• _INFORMATION SHOWN_:
□ □ □ □
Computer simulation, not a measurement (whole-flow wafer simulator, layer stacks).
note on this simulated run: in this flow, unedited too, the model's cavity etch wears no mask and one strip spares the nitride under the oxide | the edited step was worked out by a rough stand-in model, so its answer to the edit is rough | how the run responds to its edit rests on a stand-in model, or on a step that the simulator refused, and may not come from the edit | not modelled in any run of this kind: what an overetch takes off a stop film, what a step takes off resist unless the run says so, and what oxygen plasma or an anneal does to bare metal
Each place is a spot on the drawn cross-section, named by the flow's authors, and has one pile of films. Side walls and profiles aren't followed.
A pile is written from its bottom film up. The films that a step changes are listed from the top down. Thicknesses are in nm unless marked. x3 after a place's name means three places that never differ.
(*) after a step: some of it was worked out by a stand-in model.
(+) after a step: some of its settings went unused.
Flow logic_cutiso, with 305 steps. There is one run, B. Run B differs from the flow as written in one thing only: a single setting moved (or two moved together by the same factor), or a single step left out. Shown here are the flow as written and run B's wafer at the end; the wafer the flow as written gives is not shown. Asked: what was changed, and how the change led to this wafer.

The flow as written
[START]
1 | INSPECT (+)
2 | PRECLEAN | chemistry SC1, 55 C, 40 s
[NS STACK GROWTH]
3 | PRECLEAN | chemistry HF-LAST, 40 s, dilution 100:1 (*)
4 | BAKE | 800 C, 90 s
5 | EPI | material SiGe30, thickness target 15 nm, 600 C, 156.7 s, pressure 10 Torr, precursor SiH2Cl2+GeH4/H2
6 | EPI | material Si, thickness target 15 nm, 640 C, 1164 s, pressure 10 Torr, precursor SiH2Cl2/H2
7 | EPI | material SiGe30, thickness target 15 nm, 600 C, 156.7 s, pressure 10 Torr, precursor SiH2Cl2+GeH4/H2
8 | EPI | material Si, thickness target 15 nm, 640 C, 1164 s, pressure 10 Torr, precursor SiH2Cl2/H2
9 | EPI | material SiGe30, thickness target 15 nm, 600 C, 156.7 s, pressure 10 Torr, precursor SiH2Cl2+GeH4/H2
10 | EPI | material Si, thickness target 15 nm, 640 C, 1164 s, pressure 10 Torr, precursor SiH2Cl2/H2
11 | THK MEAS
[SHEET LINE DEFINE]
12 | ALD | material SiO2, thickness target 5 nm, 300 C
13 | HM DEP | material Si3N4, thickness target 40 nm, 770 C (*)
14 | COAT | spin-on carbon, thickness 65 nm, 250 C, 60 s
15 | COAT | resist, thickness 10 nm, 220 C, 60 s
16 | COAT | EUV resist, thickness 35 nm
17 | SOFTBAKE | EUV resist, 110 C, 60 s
□ □ □ □

• _EXERCISE_: Beginning at the first line above, repeat exactly until the line containing "note on this", which is included.

• _PROBLEM SOLUTION_:
Computer simulation, not a measurement (whole-flow wafer simulator, layer stacks).
note on this simulated run: in this flow, unedited too, the model's cavity etch wears no mask and one strip spares the nitride under the oxide | the edited step was worked out by a rough stand-in model, so its answer to the edit is rough | how the run responds to its edit rests on a stand-in model, or on a step that the simulator refused, and may not come from the edit | not modelled in any run of this kind: what an overetch takes off a stop film, what a step takes off resist unless the run says so, and what oxygen plasma or an anneal does to bare metal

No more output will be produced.